— Work order —
From the records below, transcribe exactly the lines that begin at the line with "S1: temperature setpoint" and end at the line with "Each chamber has", both included.

— Entries provided —
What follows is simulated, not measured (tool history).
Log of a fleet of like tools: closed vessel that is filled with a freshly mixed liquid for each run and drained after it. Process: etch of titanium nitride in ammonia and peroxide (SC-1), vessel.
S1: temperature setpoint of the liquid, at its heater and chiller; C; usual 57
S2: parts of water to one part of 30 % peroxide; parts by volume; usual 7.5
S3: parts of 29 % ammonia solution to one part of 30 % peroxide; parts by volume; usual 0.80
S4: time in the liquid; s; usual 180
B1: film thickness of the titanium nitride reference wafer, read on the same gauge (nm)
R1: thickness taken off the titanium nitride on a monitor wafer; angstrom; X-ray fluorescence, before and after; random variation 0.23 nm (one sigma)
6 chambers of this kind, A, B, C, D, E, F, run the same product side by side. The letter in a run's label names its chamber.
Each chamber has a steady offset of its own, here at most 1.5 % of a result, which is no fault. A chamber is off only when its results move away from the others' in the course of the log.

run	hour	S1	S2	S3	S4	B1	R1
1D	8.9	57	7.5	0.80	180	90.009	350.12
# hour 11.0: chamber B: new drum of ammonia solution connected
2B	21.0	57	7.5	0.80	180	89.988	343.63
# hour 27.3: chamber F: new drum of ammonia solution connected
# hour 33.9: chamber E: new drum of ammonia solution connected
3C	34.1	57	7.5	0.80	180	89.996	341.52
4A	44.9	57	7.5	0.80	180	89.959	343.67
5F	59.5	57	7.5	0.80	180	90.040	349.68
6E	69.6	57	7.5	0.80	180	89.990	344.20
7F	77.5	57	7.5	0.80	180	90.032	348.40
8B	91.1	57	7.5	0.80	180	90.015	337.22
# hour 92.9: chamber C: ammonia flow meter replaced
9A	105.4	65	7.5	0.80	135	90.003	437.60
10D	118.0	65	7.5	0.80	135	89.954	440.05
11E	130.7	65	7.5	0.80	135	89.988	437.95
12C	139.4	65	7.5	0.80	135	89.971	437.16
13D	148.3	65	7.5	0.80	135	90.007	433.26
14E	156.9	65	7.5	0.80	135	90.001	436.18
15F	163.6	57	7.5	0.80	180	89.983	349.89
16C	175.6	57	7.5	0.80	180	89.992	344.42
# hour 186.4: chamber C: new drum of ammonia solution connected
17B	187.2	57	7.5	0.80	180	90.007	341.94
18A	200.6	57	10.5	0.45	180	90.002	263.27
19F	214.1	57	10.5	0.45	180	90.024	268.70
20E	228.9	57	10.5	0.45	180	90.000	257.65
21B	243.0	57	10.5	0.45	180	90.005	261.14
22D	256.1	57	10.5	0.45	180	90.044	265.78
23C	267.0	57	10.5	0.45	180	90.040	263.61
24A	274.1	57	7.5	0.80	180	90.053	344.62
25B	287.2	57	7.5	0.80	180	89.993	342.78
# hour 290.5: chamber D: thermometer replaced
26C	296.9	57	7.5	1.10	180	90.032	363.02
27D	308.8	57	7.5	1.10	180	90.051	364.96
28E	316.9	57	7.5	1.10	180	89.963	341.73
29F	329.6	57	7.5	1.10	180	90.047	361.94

— Your response —
S1: temperature setpoint of the liquid, at its heater and chiller; C; usual 57
S2: parts of water to one part of 30 % peroxide; parts by volume; usual 7.5
S3: parts of 29 % ammonia solution to one part of 30 % peroxide; parts by volume; usual 0.80
S4: time in the liquid; s; usual 180
B1: film thickness of the titanium nitride reference wafer, read on the same gauge (nm)
R1: thickness taken off the titanium nitride on a monitor wafer; angstrom; X-ray fluorescence, before and after; random variation 0.23 nm (one sigma)
6 chambers of this kind, A, B, C, D, E, F, run the same product side by side. The letter in a run's label names its chamber.
Each chamber has a steady offset of its own, here at most 1.5 % of a result, which is no fault. A chamber is off only when its results move away from the others' in the course of the log.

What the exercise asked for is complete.